Word for word, please restate the lines from the beginning of the data through the line in which "The listed runs" appears.

━━ Data listing ━━

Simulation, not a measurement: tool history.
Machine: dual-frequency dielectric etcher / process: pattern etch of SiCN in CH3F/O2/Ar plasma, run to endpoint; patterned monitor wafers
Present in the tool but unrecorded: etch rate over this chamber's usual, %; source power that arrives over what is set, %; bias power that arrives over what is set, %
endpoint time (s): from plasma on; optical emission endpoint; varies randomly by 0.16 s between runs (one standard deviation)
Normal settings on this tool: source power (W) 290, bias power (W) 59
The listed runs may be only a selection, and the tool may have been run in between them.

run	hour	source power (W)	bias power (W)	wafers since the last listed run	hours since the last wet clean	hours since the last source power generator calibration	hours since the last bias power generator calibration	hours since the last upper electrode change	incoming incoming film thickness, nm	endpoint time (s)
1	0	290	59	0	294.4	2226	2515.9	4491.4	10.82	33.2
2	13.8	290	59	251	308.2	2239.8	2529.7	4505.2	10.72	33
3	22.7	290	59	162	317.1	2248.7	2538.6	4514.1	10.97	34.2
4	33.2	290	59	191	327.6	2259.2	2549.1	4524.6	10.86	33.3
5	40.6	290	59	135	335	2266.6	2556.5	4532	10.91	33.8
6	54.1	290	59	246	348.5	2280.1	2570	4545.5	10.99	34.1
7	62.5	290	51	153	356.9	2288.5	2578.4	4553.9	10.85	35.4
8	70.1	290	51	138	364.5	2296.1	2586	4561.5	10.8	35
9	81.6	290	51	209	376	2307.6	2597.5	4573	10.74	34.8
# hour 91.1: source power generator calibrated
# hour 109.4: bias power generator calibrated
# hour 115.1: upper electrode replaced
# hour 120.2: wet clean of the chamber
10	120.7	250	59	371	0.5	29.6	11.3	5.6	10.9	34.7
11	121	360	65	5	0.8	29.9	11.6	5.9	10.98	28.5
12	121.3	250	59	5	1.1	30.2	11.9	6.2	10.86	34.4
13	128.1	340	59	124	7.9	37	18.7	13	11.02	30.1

━━━

Task result:
Simulation, not a measurement: tool history.
Machine: dual-frequency dielectric etcher / process: pattern etch of SiCN in CH3F/O2/Ar plasma, run to endpoint; patterned monitor wafers
Present in the tool but unrecorded: etch rate over this chamber's usual, %; source power that arrives over what is set, %; bias power that arrives over what is set, %
endpoint time (s): from plasma on; optical emission endpoint; varies randomly by 0.16 s between runs (one standard deviation)
Normal settings on this tool: source power (W) 290, bias power (W) 59
The listed runs may be only a selection, and the tool may have been run in between them.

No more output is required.